** EXCERPTED RECORDS follows **

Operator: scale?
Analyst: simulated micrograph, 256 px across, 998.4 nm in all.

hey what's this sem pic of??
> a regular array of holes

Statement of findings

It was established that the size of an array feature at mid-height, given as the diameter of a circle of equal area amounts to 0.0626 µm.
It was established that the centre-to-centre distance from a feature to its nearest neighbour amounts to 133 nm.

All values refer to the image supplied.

** End of EXCERPTED RECORDS **

REQUIRED ACTION: Write the listing out again, word for word.

ANSWER SECTION:
Operator: scale?
Analyst: simulated micrograph, 256 px across, 998.4 nm in all.

hey what's this sem pic of??
> a regular array of holes

Statement of findings

It was established that the size of an array feature at mid-height, given as the diameter of a circle of equal area amounts to 0.0626 µm.
It was established that the centre-to-centre distance from a feature to its nearest neighbour amounts to 133 nm.

All values refer to the image supplied.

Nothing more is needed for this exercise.